## RECORD EXTRACTS
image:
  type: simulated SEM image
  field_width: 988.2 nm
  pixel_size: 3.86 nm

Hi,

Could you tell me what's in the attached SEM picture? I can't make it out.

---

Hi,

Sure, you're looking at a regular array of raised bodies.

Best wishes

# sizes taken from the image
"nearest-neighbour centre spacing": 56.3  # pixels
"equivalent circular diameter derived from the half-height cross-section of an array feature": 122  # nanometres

## EXERCISE
Exactly as written, please output every entry.

## WRITTEN ANSWER
image:
  type: simulated SEM image
  field_width: 988.2 nm
  pixel_size: 3.86 nm

Hi,

Could you tell me what's in the attached SEM picture? I can't make it out.

---

Hi,

Sure, you're looking at a regular array of raised bodies.

Best wishes

# sizes taken from the image
"nearest-neighbour centre spacing": 56.3  # pixels
"equivalent circular diameter derived from the half-height cross-section of an array feature": 122  # nanometres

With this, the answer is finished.